▸ **Exercise**
All entries below must be given again word for word.

▸ **Exercise data**
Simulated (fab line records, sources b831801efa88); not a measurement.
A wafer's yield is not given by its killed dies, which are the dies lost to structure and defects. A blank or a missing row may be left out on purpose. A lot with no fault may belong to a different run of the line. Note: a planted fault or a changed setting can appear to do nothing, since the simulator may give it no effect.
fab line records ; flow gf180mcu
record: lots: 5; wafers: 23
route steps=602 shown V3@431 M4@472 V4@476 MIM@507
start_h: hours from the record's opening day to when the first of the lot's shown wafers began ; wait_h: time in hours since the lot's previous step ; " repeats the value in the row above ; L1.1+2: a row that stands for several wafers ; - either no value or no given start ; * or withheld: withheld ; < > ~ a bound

▸ **Problem solution**
Simulated (fab line records, sources b831801efa88); not a measurement.
A wafer's yield is not given by its killed dies, which are the dies lost to structure and defects. A blank or a missing row may be left out on purpose. A lot with no fault may belong to a different run of the line. Note: a planted fault or a changed setting can appear to do nothing, since the simulator may give it no effect.
fab line records ; flow gf180mcu
record: lots: 5; wafers: 23
route steps=602 shown V3@431 M4@472 V4@476 MIM@507
start_h: hours from the record's opening day to when the first of the lot's shown wafers began ; wait_h: time in hours since the lot's previous step ; " repeats the value in the row above ; L1.1+2: a row that stands for several wafers ; - either no value or no given start ; * or withheld: withheld ; < > ~ a bound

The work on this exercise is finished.